Required action
Only the lines from the top of the data through the line containing "Targets: mean etch" should be duplicated, exactly as they appear.

————
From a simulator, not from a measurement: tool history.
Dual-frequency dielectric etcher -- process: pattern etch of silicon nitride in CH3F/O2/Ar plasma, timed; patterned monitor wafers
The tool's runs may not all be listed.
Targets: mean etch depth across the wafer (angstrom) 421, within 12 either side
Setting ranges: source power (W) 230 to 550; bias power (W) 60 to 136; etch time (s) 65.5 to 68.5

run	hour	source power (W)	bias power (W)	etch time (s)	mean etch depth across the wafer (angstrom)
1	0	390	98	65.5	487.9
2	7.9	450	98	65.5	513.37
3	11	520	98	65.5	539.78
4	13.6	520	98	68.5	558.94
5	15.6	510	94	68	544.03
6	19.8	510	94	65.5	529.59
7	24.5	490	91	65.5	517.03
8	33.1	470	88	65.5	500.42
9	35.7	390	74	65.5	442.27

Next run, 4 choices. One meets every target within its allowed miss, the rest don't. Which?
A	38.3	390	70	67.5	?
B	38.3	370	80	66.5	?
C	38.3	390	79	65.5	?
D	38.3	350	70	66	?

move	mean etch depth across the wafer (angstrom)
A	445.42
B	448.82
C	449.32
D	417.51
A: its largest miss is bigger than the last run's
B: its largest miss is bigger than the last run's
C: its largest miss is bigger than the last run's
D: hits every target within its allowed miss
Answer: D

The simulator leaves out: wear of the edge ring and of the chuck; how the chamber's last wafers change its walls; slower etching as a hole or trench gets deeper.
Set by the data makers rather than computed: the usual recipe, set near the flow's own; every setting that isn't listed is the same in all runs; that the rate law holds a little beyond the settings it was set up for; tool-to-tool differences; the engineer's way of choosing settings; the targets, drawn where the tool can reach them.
————

Exercise answer
From a simulator, not from a measurement: tool history.
Dual-frequency dielectric etcher -- process: pattern etch of silicon nitride in CH3F/O2/Ar plasma, timed; patterned monitor wafers
The tool's runs may not all be listed.
Targets: mean etch depth across the wafer (angstrom) 421, within 12 either side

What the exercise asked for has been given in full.